Write out, word for word, the part of the listing below that opens with the line containing "20 | CVD | material" and closes with the line containing "31 | SOFTBAKE | i-line resist", keeping both of those lines and adding no others.

*** EXTRACTED RECORDS Section Begins ***

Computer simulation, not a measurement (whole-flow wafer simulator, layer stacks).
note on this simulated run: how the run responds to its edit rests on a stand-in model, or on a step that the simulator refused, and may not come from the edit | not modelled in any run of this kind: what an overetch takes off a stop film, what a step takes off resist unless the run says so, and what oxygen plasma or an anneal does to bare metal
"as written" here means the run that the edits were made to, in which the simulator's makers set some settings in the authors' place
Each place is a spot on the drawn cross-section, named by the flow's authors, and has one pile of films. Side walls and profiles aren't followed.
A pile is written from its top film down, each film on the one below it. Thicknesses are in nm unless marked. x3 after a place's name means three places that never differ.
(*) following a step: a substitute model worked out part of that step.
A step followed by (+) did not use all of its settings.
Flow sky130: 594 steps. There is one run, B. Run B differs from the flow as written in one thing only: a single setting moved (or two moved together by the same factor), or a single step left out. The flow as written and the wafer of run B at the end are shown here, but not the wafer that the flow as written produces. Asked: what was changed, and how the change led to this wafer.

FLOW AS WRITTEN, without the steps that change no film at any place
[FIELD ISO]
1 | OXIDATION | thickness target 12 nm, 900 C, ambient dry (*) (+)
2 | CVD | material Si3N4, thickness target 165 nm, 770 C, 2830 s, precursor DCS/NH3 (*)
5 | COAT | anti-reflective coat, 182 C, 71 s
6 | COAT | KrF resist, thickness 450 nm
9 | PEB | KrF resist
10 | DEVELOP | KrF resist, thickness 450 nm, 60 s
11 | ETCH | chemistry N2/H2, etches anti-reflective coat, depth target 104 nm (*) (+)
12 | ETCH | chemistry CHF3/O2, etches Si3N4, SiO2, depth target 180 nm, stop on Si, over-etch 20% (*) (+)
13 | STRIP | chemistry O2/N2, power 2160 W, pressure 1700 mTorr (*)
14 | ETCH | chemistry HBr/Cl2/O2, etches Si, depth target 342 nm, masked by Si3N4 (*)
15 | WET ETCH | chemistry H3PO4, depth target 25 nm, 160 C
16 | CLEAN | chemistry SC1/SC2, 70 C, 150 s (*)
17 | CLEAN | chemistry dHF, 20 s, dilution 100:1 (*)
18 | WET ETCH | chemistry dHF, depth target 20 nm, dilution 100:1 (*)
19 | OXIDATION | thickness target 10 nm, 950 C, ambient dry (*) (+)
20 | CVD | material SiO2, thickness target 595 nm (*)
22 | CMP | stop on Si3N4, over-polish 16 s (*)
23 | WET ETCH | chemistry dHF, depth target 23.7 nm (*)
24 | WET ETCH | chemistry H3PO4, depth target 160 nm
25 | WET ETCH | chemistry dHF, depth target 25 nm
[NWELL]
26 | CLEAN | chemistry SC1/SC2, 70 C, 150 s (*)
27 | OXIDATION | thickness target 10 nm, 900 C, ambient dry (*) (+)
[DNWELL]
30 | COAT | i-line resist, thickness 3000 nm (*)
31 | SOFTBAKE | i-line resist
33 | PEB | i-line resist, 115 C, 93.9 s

*** EXTRACTED RECORDS Section Ends ***

## RESULT
20 | CVD | material SiO2, thickness target 595 nm (*)
22 | CMP | stop on Si3N4, over-polish 16 s (*)
23 | WET ETCH | chemistry dHF, depth target 23.7 nm (*)
24 | WET ETCH | chemistry H3PO4, depth target 160 nm
25 | WET ETCH | chemistry dHF, depth target 25 nm
[NWELL]
26 | CLEAN | chemistry SC1/SC2, 70 C, 150 s (*)
27 | OXIDATION | thickness target 10 nm, 900 C, ambient dry (*) (+)
[DNWELL]
30 | COAT | i-line resist, thickness 3000 nm (*)
31 | SOFTBAKE | i-line resist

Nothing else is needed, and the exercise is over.